### INFORMATION SHOWN
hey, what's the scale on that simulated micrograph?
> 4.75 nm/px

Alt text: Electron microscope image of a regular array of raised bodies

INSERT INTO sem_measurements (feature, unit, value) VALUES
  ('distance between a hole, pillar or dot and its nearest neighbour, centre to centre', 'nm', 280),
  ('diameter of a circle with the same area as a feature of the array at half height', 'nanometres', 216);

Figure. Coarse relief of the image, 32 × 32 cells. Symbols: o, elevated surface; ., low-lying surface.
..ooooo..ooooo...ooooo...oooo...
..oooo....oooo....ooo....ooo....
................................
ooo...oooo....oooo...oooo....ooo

### ACTIVITY
Output the full listing above once again, verbatim.

### WRITTEN RESPONSE
hey, what's the scale on that simulated micrograph?
> 4.75 nm/px

Alt text: Electron microscope image of a regular array of raised bodies

INSERT INTO sem_measurements (feature, unit, value) VALUES
  ('distance between a hole, pillar or dot and its nearest neighbour, centre to centre', 'nm', 280),
  ('diameter of a circle with the same area as a feature of the array at half height', 'nanometres', 216);

Figure. Coarse relief of the image, 32 × 32 cells. Symbols: o, elevated surface; ., low-lying surface.
..ooooo..ooooo...ooooo...oooo...
..oooo....oooo....ooo....ooo....
................................
ooo...oooo....oooo...oooo....ooo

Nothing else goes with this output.